━━ RECORDED INFORMATION ━━
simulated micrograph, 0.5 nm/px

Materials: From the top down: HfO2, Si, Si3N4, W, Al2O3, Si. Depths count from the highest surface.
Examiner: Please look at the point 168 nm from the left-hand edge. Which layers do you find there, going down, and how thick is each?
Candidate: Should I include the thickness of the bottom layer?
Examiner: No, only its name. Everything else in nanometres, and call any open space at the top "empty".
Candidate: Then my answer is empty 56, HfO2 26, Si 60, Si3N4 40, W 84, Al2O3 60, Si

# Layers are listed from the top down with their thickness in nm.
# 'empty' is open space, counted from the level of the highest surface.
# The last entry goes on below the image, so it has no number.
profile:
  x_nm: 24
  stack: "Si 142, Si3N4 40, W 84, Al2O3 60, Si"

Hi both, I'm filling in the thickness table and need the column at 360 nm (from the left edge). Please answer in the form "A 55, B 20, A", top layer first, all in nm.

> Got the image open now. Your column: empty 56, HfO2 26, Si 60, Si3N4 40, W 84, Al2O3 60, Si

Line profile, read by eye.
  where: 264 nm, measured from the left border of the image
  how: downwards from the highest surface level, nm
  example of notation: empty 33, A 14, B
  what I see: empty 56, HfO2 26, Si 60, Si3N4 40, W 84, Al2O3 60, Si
━━━

WORK ORDER | Look above for the line with "Candidate: Then my"; retype exactly that line, every line after it up to the line with "example of notation: empty 33, A 14, B", and that line too, nothing else.

RESPONSE |
Candidate: Then my answer is empty 56, HfO2 26, Si 60, Si3N4 40, W 84, Al2O3 60, Si

# Layers are listed from the top down with their thickness in nm.
# 'empty' is open space, counted from the level of the highest surface.
# The last entry goes on below the image, so it has no number.
profile:
  x_nm: 24
  stack: "Si 142, Si3N4 40, W 84, Al2O3 60, Si"

Hi both, I'm filling in the thickness table and need the column at 360 nm (from the left edge). Please answer in the form "A 55, B 20, A", top layer first, all in nm.

> Got the image open now. Your column: empty 56, HfO2 26, Si 60, Si3N4 40, W 84, Al2O3 60, Si

Line profile, read by eye.
  where: 264 nm, measured from the left border of the image
  how: downwards from the highest surface level, nm
  example of notation: empty 33, A 14, B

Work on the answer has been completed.